----------

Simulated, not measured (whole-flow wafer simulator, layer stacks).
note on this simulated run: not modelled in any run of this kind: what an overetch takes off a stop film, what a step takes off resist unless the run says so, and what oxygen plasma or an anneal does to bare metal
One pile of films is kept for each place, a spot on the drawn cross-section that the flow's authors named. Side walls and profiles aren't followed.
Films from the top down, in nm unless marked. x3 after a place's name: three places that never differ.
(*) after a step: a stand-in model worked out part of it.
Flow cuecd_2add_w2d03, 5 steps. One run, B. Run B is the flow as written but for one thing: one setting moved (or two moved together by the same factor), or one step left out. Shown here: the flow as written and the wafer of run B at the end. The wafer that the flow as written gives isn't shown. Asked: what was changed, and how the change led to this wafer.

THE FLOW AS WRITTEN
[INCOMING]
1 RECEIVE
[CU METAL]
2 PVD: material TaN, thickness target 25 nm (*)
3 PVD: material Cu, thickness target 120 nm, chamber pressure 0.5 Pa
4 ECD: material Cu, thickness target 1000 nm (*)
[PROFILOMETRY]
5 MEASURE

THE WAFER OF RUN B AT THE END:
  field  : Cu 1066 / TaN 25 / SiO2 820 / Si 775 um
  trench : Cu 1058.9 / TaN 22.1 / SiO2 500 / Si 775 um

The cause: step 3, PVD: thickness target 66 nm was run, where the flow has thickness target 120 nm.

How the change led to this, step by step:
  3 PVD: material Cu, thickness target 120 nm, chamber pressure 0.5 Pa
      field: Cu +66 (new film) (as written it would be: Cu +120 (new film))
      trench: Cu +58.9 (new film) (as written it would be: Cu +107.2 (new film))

----------

ACTION ITEM -
Starting at the top of the listing above, repeat every line exactly until the line that contains "note on this" has been repeated too.

REPLY -
Simulated, not measured (whole-flow wafer simulator, layer stacks).
note on this simulated run: not modelled in any run of this kind: what an overetch takes off a stop film, what a step takes off resist unless the run says so, and what oxygen plasma or an anneal does to bare metal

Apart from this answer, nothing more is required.